________________

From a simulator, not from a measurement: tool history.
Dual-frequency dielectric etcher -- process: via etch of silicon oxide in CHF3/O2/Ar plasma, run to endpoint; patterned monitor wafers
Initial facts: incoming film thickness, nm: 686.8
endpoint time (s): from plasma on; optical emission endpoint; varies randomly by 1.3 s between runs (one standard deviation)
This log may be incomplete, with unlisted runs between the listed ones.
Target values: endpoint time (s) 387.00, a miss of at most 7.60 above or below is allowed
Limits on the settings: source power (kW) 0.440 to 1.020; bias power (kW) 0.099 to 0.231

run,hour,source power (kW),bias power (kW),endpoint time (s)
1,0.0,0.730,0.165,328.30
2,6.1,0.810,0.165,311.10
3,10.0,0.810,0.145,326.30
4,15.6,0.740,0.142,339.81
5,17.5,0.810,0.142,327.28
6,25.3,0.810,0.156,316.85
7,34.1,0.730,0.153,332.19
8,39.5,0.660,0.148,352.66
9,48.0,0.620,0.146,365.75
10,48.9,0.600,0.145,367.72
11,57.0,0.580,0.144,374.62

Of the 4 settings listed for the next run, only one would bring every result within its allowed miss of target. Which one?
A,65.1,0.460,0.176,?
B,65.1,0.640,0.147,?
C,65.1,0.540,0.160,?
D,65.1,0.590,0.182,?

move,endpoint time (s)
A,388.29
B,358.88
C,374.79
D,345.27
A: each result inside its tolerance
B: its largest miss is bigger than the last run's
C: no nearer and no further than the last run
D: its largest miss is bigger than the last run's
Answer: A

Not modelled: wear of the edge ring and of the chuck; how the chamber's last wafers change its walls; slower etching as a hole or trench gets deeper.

________________

Work item: Each record should be given again exactly as it reads.

Exercise answer:
From a simulator, not from a measurement: tool history.
Dual-frequency dielectric etcher -- process: via etch of silicon oxide in CHF3/O2/Ar plasma, run to endpoint; patterned monitor wafers
Initial facts: incoming film thickness, nm: 686.8
endpoint time (s): from plasma on; optical emission endpoint; varies randomly by 1.3 s between runs (one standard deviation)
This log may be incomplete, with unlisted runs between the listed ones.
Target values: endpoint time (s) 387.00, a miss of at most 7.60 above or below is allowed
Limits on the settings: source power (kW) 0.440 to 1.020; bias power (kW) 0.099 to 0.231

run,hour,source power (kW),bias power (kW),endpoint time (s)
1,0.0,0.730,0.165,328.30
2,6.1,0.810,0.165,311.10
3,10.0,0.810,0.145,326.30
4,15.6,0.740,0.142,339.81
5,17.5,0.810,0.142,327.28
6,25.3,0.810,0.156,316.85
7,34.1,0.730,0.153,332.19
8,39.5,0.660,0.148,352.66
9,48.0,0.620,0.146,365.75
10,48.9,0.600,0.145,367.72
11,57.0,0.580,0.144,374.62

Of the 4 settings listed for the next run, only one would bring every result within its allowed miss of target. Which one?
A,65.1,0.460,0.176,?
B,65.1,0.640,0.147,?
C,65.1,0.540,0.160,?
D,65.1,0.590,0.182,?

move,endpoint time (s)
A,388.29
B,358.88
C,374.79
D,345.27
A: each result inside its tolerance
B: its largest miss is bigger than the last run's
C: no nearer and no further than the last run
D: its largest miss is bigger than the last run's
Answer: A

Not modelled: wear of the edge ring and of the chuck; how the chamber's last wafers change its walls; slower etching as a hole or trench gets deeper.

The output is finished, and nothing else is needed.